Instruction for the data below: set down exactly the lines from the line with "0 down: Si throughout" to the line with "50 to 20: resist", inclusive, and no others.

◆ ◆ ◆ ◆ ◆
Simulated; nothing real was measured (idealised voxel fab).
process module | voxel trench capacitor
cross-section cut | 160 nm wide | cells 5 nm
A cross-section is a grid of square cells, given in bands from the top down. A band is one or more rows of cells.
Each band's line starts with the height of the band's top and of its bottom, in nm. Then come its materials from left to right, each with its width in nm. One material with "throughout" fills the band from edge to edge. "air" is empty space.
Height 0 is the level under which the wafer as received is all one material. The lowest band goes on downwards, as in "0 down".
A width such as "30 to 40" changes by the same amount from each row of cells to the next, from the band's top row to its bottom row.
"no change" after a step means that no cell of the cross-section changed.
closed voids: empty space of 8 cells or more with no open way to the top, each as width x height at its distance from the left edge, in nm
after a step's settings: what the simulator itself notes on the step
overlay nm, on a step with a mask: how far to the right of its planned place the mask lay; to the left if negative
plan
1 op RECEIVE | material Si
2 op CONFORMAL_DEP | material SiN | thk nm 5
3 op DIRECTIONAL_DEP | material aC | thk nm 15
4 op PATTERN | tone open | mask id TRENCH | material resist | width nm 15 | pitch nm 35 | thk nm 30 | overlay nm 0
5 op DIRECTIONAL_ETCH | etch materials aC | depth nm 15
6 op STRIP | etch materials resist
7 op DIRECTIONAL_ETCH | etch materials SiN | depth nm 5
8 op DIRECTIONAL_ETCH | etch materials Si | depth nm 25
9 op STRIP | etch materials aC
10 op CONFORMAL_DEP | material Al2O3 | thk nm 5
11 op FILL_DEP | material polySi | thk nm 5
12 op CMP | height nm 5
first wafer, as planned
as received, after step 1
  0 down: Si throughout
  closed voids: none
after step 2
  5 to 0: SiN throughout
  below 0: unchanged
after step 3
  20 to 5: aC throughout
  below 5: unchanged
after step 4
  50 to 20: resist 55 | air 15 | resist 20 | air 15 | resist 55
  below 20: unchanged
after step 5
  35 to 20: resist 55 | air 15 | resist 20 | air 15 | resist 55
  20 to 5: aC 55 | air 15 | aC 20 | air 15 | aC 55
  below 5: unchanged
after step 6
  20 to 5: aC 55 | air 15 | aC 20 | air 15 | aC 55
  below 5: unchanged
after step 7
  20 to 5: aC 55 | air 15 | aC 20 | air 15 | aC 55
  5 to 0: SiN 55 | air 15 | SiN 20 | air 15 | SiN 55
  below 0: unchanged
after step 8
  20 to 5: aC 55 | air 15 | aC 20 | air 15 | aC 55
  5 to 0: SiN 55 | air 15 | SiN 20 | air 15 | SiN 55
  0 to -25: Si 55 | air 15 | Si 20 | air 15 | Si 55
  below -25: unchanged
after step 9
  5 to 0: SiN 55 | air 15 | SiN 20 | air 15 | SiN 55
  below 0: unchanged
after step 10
◆ ◆ ◆ ◆ ◆

Task output:
  0 down: Si throughout
  closed voids: none
after step 2
  5 to 0: SiN throughout
  below 0: unchanged
after step 3
  20 to 5: aC throughout
  below 5: unchanged
after step 4
  50 to 20: resist 55 | air 15 | resist 20 | air 15 | resist 55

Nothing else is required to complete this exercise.